## Task item
Line by line, transcribe the listing below exactly.

■ ■ ■ ■

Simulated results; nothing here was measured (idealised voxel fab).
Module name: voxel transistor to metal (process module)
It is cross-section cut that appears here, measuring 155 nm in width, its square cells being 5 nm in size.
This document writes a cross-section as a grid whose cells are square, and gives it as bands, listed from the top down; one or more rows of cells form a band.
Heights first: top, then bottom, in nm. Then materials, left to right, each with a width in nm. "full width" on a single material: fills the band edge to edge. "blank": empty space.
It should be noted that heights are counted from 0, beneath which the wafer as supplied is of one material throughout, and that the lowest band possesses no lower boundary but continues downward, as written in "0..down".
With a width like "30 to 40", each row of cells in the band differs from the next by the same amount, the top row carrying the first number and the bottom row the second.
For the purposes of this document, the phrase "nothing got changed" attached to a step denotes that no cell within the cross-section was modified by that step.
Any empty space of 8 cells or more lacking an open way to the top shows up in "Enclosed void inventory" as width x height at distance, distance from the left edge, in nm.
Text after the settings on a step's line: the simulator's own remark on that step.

■ ■ ■ ■

## Exercise answer
Simulated results; nothing here was measured (idealised voxel fab).
Module name: voxel transistor to metal (process module)
It is cross-section cut that appears here, measuring 155 nm in width, its square cells being 5 nm in size.
This document writes a cross-section as a grid whose cells are square, and gives it as bands, listed from the top down; one or more rows of cells form a band.
Heights first: top, then bottom, in nm. Then materials, left to right, each with a width in nm. "full width" on a single material: fills the band edge to edge. "blank": empty space.
It should be noted that heights are counted from 0, beneath which the wafer as supplied is of one material throughout, and that the lowest band possesses no lower boundary but continues downward, as written in "0..down".
With a width like "30 to 40", each row of cells in the band differs from the next by the same amount, the top row carrying the first number and the bottom row the second.
For the purposes of this document, the phrase "nothing got changed" attached to a step denotes that no cell within the cross-section was modified by that step.
Any empty space of 8 cells or more lacking an open way to the top shows up in "Enclosed void inventory" as width x height at distance, distance from the left edge, in nm.
Text after the settings on a step's line: the simulator's own remark on that step.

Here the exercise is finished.